Segment Open
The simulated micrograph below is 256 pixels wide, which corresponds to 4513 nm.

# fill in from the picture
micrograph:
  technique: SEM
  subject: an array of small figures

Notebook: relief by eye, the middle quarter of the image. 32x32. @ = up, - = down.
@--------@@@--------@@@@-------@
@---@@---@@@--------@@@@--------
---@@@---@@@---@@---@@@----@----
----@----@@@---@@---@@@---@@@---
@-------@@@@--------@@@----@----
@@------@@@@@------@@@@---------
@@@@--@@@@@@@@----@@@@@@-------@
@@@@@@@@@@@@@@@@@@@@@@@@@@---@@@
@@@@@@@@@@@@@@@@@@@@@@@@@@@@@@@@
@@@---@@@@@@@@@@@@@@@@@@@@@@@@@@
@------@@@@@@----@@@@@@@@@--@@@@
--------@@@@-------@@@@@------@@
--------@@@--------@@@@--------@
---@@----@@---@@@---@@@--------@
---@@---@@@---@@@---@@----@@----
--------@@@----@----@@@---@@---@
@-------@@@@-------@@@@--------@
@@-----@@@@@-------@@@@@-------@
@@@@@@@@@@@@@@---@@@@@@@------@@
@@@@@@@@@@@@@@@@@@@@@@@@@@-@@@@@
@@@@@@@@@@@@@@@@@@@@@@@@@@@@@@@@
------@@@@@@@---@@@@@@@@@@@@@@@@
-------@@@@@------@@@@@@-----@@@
Segment Closed

### Requirement
Please copy, without any change, the lines of the material from the first through the one containing "Notebook: relief by". Write nothing else.

### Exercise response
The simulated micrograph below is 256 pixels wide, which corresponds to 4513 nm.

# fill in from the picture
micrograph:
  technique: SEM
  subject: an array of small figures

Notebook: relief by eye, the middle quarter of the image. 32x32. @ = up, - = down.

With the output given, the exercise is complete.